STUDY MATERIAL
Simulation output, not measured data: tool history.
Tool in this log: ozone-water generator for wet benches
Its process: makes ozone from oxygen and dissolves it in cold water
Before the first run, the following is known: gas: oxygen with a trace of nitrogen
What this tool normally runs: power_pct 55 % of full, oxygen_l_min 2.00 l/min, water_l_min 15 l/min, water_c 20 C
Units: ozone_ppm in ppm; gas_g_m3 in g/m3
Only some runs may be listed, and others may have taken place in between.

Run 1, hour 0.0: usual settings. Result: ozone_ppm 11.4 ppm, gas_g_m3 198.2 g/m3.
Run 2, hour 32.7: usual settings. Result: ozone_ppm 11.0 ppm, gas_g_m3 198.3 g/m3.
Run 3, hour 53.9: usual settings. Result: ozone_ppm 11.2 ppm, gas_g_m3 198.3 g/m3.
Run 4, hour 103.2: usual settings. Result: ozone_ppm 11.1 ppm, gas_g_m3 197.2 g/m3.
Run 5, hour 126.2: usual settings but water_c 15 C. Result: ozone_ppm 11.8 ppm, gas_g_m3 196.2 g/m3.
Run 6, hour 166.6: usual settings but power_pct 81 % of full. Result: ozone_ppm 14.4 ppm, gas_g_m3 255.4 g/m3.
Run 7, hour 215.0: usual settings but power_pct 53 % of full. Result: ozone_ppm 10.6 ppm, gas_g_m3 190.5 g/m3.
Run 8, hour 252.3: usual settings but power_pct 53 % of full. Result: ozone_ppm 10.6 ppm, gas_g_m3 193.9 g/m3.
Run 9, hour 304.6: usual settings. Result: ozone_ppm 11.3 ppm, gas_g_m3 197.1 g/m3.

WORK ITEM
Restate the data verbatim through the "Run 8, hour" line.

WRITTEN ANSWER
Simulation output, not measured data: tool history.
Tool in this log: ozone-water generator for wet benches
Its process: makes ozone from oxygen and dissolves it in cold water
Before the first run, the following is known: gas: oxygen with a trace of nitrogen
What this tool normally runs: power_pct 55 % of full, oxygen_l_min 2.00 l/min, water_l_min 15 l/min, water_c 20 C
Units: ozone_ppm in ppm; gas_g_m3 in g/m3
Only some runs may be listed, and others may have taken place in between.

Run 1, hour 0.0: usual settings. Result: ozone_ppm 11.4 ppm, gas_g_m3 198.2 g/m3.
Run 2, hour 32.7: usual settings. Result: ozone_ppm 11.0 ppm, gas_g_m3 198.3 g/m3.
Run 3, hour 53.9: usual settings. Result: ozone_ppm 11.2 ppm, gas_g_m3 198.3 g/m3.
Run 4, hour 103.2: usual settings. Result: ozone_ppm 11.1 ppm, gas_g_m3 197.2 g/m3.
Run 5, hour 126.2: usual settings but water_c 15 C. Result: ozone_ppm 11.8 ppm, gas_g_m3 196.2 g/m3.
Run 6, hour 166.6: usual settings but power_pct 81 % of full. Result: ozone_ppm 14.4 ppm, gas_g_m3 255.4 g/m3.
Run 7, hour 215.0: usual settings but power_pct 53 % of full. Result: ozone_ppm 10.6 ppm, gas_g_m3 190.5 g/m3.
Run 8, hour 252.3: usual settings but power_pct 53 % of full. Result: ozone_ppm 10.6 ppm, gas_g_m3 193.9 g/m3.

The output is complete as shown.